Provided records ->
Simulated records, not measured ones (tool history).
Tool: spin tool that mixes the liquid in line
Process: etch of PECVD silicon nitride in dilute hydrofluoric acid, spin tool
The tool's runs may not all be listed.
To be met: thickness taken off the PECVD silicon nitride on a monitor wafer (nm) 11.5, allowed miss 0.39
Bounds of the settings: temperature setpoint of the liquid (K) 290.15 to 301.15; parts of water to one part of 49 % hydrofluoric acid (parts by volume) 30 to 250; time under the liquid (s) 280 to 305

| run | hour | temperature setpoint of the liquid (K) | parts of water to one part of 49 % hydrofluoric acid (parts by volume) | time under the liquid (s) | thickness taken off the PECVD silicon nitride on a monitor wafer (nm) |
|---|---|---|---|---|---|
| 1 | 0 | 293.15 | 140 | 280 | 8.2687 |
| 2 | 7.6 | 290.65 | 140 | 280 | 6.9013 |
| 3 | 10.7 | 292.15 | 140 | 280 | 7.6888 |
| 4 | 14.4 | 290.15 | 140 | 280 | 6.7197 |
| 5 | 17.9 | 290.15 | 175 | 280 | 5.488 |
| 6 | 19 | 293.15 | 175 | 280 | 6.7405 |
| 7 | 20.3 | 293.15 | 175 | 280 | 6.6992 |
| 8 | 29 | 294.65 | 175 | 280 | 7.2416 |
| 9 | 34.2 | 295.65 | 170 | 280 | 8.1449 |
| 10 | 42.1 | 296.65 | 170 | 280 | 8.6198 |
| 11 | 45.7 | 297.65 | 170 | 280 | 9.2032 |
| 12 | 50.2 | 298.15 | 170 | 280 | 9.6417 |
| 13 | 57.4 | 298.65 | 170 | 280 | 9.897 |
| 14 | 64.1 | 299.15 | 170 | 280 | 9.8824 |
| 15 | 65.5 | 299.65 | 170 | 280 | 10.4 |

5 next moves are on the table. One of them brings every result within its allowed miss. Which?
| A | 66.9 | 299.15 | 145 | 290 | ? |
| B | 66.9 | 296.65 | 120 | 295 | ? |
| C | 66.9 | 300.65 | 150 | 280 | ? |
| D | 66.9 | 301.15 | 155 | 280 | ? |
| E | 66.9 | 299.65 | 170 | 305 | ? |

Activity -> The lines above, from the first through the one containing "280 | 10.4 |", must be restated word for word, with nothing added.

Solution ->
Simulated records, not measured ones (tool history).
Tool: spin tool that mixes the liquid in line
Process: etch of PECVD silicon nitride in dilute hydrofluoric acid, spin tool
The tool's runs may not all be listed.
To be met: thickness taken off the PECVD silicon nitride on a monitor wafer (nm) 11.5, allowed miss 0.39
Bounds of the settings: temperature setpoint of the liquid (K) 290.15 to 301.15; parts of water to one part of 49 % hydrofluoric acid (parts by volume) 30 to 250; time under the liquid (s) 280 to 305

| run | hour | temperature setpoint of the liquid (K) | parts of water to one part of 49 % hydrofluoric acid (parts by volume) | time under the liquid (s) | thickness taken off the PECVD silicon nitride on a monitor wafer (nm) |
|---|---|---|---|---|---|
| 1 | 0 | 293.15 | 140 | 280 | 8.2687 |
| 2 | 7.6 | 290.65 | 140 | 280 | 6.9013 |
| 3 | 10.7 | 292.15 | 140 | 280 | 7.6888 |
| 4 | 14.4 | 290.15 | 140 | 280 | 6.7197 |
| 5 | 17.9 | 290.15 | 175 | 280 | 5.488 |
| 6 | 19 | 293.15 | 175 | 280 | 6.7405 |
| 7 | 20.3 | 293.15 | 175 | 280 | 6.6992 |
| 8 | 29 | 294.65 | 175 | 280 | 7.2416 |
| 9 | 34.2 | 295.65 | 170 | 280 | 8.1449 |
| 10 | 42.1 | 296.65 | 170 | 280 | 8.6198 |
| 11 | 45.7 | 297.65 | 170 | 280 | 9.2032 |
| 12 | 50.2 | 298.15 | 170 | 280 | 9.6417 |
| 13 | 57.4 | 298.65 | 170 | 280 | 9.897 |
| 14 | 64.1 | 299.15 | 170 | 280 | 9.8824 |
| 15 | 65.5 | 299.65 | 170 | 280 | 10.4 |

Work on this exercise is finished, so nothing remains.